■ **Required action**
Reproduce the listing exactly, keeping every word as it is.

* * * *

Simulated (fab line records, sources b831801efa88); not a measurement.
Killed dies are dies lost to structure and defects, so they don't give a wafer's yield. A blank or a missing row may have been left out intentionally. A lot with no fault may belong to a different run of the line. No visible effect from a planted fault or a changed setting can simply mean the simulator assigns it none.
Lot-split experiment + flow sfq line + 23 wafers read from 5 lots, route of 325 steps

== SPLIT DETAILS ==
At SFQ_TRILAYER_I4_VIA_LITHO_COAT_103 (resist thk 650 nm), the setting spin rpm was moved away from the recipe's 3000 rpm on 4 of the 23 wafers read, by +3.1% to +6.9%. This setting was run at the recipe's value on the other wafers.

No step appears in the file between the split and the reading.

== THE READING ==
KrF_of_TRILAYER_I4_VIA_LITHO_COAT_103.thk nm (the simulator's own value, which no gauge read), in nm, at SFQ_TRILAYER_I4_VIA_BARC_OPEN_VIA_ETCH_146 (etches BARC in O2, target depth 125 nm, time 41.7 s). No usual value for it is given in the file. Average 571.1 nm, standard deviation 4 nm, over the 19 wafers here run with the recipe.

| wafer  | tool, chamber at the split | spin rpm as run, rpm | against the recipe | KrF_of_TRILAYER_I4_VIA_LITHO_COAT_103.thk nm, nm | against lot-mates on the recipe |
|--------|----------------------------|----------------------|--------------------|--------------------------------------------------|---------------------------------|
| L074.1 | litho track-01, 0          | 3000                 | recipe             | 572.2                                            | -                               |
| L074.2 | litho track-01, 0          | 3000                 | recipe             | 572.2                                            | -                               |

* * * *

■ **Task response**
Simulated (fab line records, sources b831801efa88); not a measurement.
Killed dies are dies lost to structure and defects, so they don't give a wafer's yield. A blank or a missing row may have been left out intentionally. A lot with no fault may belong to a different run of the line. No visible effect from a planted fault or a changed setting can simply mean the simulator assigns it none.
Lot-split experiment + flow sfq line + 23 wafers read from 5 lots, route of 325 steps

== SPLIT DETAILS ==
At SFQ_TRILAYER_I4_VIA_LITHO_COAT_103 (resist thk 650 nm), the setting spin rpm was moved away from the recipe's 3000 rpm on 4 of the 23 wafers read, by +3.1% to +6.9%. This setting was run at the recipe's value on the other wafers.

No step appears in the file between the split and the reading.

== THE READING ==
KrF_of_TRILAYER_I4_VIA_LITHO_COAT_103.thk nm (the simulator's own value, which no gauge read), in nm, at SFQ_TRILAYER_I4_VIA_BARC_OPEN_VIA_ETCH_146 (etches BARC in O2, target depth 125 nm, time 41.7 s). No usual value for it is given in the file. Average 571.1 nm, standard deviation 4 nm, over the 19 wafers here run with the recipe.

| wafer  | tool, chamber at the split | spin rpm as run, rpm | against the recipe | KrF_of_TRILAYER_I4_VIA_LITHO_COAT_103.thk nm, nm | against lot-mates on the recipe |
|--------|----------------------------|----------------------|--------------------|--------------------------------------------------|---------------------------------|
| L074.1 | litho track-01, 0          | 3000                 | recipe             | 572.2                                            | -                               |
| L074.2 | litho track-01, 0          | 3000                 | recipe             | 572.2                                            | -                               |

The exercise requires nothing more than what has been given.